━━━━━━━━

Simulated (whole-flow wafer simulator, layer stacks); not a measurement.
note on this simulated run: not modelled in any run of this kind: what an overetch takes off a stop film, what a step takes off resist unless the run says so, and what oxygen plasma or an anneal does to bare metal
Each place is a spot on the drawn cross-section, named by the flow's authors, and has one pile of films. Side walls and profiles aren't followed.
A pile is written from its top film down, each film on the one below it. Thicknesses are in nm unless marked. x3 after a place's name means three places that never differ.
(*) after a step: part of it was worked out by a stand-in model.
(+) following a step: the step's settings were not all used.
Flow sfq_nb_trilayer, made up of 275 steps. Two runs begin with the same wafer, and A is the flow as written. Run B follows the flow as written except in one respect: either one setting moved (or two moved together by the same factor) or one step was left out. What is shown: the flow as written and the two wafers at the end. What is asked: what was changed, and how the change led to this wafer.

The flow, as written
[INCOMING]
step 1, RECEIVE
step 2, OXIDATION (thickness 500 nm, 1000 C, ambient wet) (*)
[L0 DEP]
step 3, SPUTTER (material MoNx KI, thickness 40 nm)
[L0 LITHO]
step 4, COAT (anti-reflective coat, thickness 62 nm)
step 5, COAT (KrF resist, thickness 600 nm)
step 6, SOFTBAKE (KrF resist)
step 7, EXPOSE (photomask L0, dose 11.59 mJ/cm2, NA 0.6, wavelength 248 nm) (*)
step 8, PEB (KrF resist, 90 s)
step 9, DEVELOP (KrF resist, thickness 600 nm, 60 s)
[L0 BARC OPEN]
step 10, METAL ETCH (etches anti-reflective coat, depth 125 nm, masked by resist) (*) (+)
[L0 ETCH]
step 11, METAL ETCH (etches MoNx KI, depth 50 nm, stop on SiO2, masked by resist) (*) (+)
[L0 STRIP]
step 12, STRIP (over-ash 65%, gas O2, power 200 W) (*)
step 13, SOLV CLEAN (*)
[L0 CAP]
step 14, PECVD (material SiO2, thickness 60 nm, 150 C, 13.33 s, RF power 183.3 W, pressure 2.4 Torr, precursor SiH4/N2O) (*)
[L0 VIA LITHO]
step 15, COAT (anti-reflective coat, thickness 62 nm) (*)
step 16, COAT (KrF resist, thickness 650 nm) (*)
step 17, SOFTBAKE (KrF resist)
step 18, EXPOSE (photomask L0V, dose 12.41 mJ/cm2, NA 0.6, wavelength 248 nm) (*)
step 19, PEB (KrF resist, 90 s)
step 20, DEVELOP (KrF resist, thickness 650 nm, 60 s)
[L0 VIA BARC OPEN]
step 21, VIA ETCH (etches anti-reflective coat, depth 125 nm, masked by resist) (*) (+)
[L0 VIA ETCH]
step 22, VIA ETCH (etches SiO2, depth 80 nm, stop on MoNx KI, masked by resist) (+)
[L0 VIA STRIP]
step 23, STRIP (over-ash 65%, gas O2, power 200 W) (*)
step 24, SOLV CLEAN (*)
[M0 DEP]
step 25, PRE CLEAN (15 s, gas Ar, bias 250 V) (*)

━━━━━━━━

--- Task item ---
Only the lines from the beginning of the material through the line with "note on this" should appear in the answer, each copied exactly.

--- Written solution ---
Simulated (whole-flow wafer simulator, layer stacks); not a measurement.
note on this simulated run: not modelled in any run of this kind: what an overetch takes off a stop film, what a step takes off resist unless the run says so, and what oxygen plasma or an anneal does to bare metal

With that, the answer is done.